— Work request —
The line containing "Determine the following from the image." marks the end; copy exactly all lines from the start of the material up to and including it.

----------

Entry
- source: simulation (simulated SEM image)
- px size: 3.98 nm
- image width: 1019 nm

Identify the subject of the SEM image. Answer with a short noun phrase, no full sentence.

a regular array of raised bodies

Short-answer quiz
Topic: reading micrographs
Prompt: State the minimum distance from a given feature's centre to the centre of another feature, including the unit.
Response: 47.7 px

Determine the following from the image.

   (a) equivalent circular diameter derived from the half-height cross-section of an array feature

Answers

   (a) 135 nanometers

----------

— Reply —
Entry
- source: simulation (simulated SEM image)
- px size: 3.98 nm
- image width: 1019 nm

Identify the subject of the SEM image. Answer with a short noun phrase, no full sentence.

a regular array of raised bodies

Short-answer quiz
Topic: reading micrographs
Prompt: State the minimum distance from a given feature's centre to the centre of another feature, including the unit.
Response: 47.7 px

Determine the following from the image.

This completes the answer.